*WORK INSTRUCTION*.
From the listing below, reproduce word for word the part that opens with the line containing "One pile of" and closes with the line containing "(+) after a"; reproduce nothing else.

***

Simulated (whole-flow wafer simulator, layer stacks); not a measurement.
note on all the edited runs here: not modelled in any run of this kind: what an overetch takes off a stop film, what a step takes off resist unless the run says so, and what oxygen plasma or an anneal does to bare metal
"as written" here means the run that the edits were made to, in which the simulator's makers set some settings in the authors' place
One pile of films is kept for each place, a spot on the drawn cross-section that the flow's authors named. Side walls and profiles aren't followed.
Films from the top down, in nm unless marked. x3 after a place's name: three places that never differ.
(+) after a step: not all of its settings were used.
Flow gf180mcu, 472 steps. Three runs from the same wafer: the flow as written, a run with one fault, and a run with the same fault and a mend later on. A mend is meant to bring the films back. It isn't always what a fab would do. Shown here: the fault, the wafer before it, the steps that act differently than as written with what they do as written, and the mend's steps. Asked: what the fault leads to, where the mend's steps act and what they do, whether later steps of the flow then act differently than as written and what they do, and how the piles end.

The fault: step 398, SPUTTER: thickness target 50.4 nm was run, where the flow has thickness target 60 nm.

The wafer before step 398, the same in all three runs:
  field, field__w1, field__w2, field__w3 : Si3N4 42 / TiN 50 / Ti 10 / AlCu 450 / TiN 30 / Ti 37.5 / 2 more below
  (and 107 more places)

***

*SOLUTION*.
One pile of films is kept for each place, a spot on the drawn cross-section that the flow's authors named. Side walls and profiles aren't followed.
Films from the top down, in nm unless marked. x3 after a place's name: three places that never differ.
(+) after a step: not all of its settings were used.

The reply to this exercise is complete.